STORED DATA ▸
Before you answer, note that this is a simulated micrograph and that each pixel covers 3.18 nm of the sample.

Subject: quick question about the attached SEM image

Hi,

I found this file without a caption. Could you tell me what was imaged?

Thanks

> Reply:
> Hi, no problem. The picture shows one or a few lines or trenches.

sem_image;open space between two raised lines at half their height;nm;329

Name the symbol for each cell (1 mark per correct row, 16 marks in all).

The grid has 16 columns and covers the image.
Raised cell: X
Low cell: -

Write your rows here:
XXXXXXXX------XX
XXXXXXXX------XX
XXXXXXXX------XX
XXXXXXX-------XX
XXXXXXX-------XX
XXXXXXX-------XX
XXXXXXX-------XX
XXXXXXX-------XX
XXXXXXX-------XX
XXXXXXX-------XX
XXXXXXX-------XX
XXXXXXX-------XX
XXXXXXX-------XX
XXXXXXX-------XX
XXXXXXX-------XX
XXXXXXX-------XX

WORK INSTRUCTION ▸ Lines from the start of the material above through the line containing "Name the symbol" are to be duplicated exactly, and only those.

TASK ANSWER ▸
Before you answer, note that this is a simulated micrograph and that each pixel covers 3.18 nm of the sample.

Subject: quick question about the attached SEM image

Hi,

I found this file without a caption. Could you tell me what was imaged?

Thanks

> Reply:
> Hi, no problem. The picture shows one or a few lines or trenches.

sem_image;open space between two raised lines at half their height;nm;329

Name the symbol for each cell (1 mark per correct row, 16 marks in all).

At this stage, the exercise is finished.